◆ Supplied entries
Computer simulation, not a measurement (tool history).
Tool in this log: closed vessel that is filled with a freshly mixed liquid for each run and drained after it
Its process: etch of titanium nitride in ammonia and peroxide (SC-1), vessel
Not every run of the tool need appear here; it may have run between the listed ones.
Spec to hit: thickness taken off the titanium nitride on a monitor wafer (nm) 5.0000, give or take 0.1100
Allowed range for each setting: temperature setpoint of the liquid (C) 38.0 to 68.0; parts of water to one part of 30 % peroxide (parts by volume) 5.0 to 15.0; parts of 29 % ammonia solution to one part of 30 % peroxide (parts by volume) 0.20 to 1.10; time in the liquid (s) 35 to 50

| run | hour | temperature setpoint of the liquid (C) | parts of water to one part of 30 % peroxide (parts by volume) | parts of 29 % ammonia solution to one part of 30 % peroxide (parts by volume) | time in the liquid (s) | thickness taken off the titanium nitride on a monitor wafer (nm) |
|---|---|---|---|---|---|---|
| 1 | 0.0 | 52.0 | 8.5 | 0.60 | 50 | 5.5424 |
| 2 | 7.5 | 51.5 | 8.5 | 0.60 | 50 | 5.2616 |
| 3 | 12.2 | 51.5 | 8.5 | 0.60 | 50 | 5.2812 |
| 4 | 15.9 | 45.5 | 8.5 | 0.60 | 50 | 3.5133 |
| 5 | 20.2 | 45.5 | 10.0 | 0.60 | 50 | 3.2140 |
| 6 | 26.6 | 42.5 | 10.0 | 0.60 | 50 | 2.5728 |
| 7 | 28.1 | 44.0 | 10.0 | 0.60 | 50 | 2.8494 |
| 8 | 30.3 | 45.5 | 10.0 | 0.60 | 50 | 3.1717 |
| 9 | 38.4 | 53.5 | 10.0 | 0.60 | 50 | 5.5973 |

◆ Assigned task
Every line from the top of the material above through the line holding "Spec to hit: thickness" should be reproduced word for word, and nothing beyond it.

◆ Your solution
Computer simulation, not a measurement (tool history).
Tool in this log: closed vessel that is filled with a freshly mixed liquid for each run and drained after it
Its process: etch of titanium nitride in ammonia and peroxide (SC-1), vessel
Not every run of the tool need appear here; it may have run between the listed ones.
Spec to hit: thickness taken off the titanium nitride on a monitor wafer (nm) 5.0000, give or take 0.1100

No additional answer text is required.